◆ ACTIVITY
Using the records below, output the stretch that opens with the line containing "Killed dies: the" and closes with the line containing "- N5_BEOL_M3_HM_OPEN_17: chemistry", exactly and including both lines, with nothing more.

___

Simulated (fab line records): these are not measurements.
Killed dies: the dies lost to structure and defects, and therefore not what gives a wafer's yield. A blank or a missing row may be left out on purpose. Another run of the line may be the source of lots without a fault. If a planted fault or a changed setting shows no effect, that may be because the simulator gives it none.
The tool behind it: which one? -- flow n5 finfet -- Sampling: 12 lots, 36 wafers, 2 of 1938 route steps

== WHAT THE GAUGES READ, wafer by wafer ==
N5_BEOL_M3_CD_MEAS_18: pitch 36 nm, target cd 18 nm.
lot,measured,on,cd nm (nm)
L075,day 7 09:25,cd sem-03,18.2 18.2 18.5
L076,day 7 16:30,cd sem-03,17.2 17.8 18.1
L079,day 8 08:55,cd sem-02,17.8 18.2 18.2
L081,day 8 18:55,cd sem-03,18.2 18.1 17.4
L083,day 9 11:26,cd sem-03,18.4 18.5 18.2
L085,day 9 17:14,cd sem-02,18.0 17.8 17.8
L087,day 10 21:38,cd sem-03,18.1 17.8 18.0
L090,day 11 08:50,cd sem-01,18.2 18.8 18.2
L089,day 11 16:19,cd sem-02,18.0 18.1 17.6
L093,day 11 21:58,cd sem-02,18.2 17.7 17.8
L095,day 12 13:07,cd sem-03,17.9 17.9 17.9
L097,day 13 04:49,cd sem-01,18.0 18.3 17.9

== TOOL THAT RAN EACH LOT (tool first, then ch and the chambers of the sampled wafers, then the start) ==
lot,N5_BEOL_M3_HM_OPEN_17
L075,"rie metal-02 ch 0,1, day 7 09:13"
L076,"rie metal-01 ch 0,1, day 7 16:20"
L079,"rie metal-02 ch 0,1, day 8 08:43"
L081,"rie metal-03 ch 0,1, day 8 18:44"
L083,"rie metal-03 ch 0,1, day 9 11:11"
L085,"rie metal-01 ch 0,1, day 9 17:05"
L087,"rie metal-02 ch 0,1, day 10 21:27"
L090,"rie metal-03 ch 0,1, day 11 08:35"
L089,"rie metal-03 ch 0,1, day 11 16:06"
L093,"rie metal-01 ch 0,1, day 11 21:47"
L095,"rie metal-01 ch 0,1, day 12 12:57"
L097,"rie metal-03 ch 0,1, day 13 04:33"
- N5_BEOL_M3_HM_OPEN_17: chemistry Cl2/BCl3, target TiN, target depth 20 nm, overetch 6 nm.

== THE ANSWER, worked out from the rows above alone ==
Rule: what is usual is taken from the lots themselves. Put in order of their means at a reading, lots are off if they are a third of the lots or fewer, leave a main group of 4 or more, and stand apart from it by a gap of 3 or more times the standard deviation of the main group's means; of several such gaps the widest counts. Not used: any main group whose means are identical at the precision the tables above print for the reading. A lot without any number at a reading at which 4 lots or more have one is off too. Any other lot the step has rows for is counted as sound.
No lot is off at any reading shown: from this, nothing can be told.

___

◆ YOUR RESPONSE
Killed dies: the dies lost to structure and defects, and therefore not what gives a wafer's yield. A blank or a missing row may be left out on purpose. Another run of the line may be the source of lots without a fault. If a planted fault or a changed setting shows no effect, that may be because the simulator gives it none.
The tool behind it: which one? -- flow n5 finfet -- Sampling: 12 lots, 36 wafers, 2 of 1938 route steps

== WHAT THE GAUGES READ, wafer by wafer ==
N5_BEOL_M3_CD_MEAS_18: pitch 36 nm, target cd 18 nm.
lot,measured,on,cd nm (nm)
L075,day 7 09:25,cd sem-03,18.2 18.2 18.5
L076,day 7 16:30,cd sem-03,17.2 17.8 18.1
L079,day 8 08:55,cd sem-02,17.8 18.2 18.2
L081,day 8 18:55,cd sem-03,18.2 18.1 17.4
L083,day 9 11:26,cd sem-03,18.4 18.5 18.2
L085,day 9 17:14,cd sem-02,18.0 17.8 17.8
L087,day 10 21:38,cd sem-03,18.1 17.8 18.0
L090,day 11 08:50,cd sem-01,18.2 18.8 18.2
L089,day 11 16:19,cd sem-02,18.0 18.1 17.6
L093,day 11 21:58,cd sem-02,18.2 17.7 17.8
L095,day 12 13:07,cd sem-03,17.9 17.9 17.9
L097,day 13 04:49,cd sem-01,18.0 18.3 17.9

== TOOL THAT RAN EACH LOT (tool first, then ch and the chambers of the sampled wafers, then the start) ==
lot,N5_BEOL_M3_HM_OPEN_17
L075,"rie metal-02 ch 0,1, day 7 09:13"
L076,"rie metal-01 ch 0,1, day 7 16:20"
L079,"rie metal-02 ch 0,1, day 8 08:43"
L081,"rie metal-03 ch 0,1, day 8 18:44"
L083,"rie metal-03 ch 0,1, day 9 11:11"
L085,"rie metal-01 ch 0,1, day 9 17:05"
L087,"rie metal-02 ch 0,1, day 10 21:27"
L090,"rie metal-03 ch 0,1, day 11 08:35"
L089,"rie metal-03 ch 0,1, day 11 16:06"
L093,"rie metal-01 ch 0,1, day 11 21:47"
L095,"rie metal-01 ch 0,1, day 12 12:57"
L097,"rie metal-03 ch 0,1, day 13 04:33"
- N5_BEOL_M3_HM_OPEN_17: chemistry Cl2/BCl3, target TiN, target depth 20 nm, overetch 6 nm.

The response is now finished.